[Dataset content]:
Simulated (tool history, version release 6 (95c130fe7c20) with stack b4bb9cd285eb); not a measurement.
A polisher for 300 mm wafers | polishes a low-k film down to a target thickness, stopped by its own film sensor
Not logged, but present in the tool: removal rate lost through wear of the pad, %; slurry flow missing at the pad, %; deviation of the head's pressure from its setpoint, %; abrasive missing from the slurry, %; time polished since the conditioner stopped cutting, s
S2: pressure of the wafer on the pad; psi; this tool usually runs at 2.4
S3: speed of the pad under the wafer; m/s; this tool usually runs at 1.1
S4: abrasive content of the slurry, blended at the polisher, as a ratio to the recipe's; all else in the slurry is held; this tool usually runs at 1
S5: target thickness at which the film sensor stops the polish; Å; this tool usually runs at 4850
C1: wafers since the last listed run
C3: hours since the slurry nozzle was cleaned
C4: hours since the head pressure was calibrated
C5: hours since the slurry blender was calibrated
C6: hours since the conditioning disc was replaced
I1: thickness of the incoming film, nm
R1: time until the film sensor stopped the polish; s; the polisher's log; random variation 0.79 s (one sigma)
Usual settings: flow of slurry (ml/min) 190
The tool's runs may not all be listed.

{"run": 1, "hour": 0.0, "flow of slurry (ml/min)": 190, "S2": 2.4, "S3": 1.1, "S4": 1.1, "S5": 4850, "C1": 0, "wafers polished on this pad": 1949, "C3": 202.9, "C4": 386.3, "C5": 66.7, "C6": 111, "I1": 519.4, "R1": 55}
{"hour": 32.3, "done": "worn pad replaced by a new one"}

[Task item]: Reproduce every record exactly, line by line.

[Exercise solution]:
Simulated (tool history, version release 6 (95c130fe7c20) with stack b4bb9cd285eb); not a measurement.
A polisher for 300 mm wafers | polishes a low-k film down to a target thickness, stopped by its own film sensor
Not logged, but present in the tool: removal rate lost through wear of the pad, %; slurry flow missing at the pad, %; deviation of the head's pressure from its setpoint, %; abrasive missing from the slurry, %; time polished since the conditioner stopped cutting, s
S2: pressure of the wafer on the pad; psi; this tool usually runs at 2.4
S3: speed of the pad under the wafer; m/s; this tool usually runs at 1.1
S4: abrasive content of the slurry, blended at the polisher, as a ratio to the recipe's; all else in the slurry is held; this tool usually runs at 1
S5: target thickness at which the film sensor stops the polish; Å; this tool usually runs at 4850
C1: wafers since the last listed run
C3: hours since the slurry nozzle was cleaned
C4: hours since the head pressure was calibrated
C5: hours since the slurry blender was calibrated
C6: hours since the conditioning disc was replaced
I1: thickness of the incoming film, nm
R1: time until the film sensor stopped the polish; s; the polisher's log; random variation 0.79 s (one sigma)
Usual settings: flow of slurry (ml/min) 190
The tool's runs may not all be listed.

{"run": 1, "hour": 0.0, "flow of slurry (ml/min)": 190, "S2": 2.4, "S3": 1.1, "S4": 1.1, "S5": 4850, "C1": 0, "wafers polished on this pad": 1949, "C3": 202.9, "C4": 386.3, "C5": 66.7, "C6": 111, "I1": 519.4, "R1": 55}
{"hour": 32.3, "done": "worn pad replaced by a new one"}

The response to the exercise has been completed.